--- Entries supplied Enclosed Below ---

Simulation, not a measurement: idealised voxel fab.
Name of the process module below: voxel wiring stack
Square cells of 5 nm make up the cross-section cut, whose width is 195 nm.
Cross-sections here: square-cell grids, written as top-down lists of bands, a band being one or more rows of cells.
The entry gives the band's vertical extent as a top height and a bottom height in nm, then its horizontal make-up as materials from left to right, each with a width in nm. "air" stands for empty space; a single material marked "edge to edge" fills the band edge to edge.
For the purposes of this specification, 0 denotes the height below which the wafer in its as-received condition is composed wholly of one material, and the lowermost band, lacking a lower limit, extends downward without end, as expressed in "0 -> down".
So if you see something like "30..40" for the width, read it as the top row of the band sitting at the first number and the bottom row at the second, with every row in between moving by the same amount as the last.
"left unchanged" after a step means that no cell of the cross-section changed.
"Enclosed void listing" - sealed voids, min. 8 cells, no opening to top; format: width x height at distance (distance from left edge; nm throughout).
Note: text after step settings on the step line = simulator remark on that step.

--- End of Enclosed Entries supplied ---

> _Action item_: Beginning at the top of the entries above, output each line exactly, and end with the line in which "Cross-sections here: square-cell" appears.

> _Your solution_:
Simulation, not a measurement: idealised voxel fab.
Name of the process module below: voxel wiring stack
Square cells of 5 nm make up the cross-section cut, whose width is 195 nm.
Cross-sections here: square-cell grids, written as top-down lists of bands, a band being one or more rows of cells.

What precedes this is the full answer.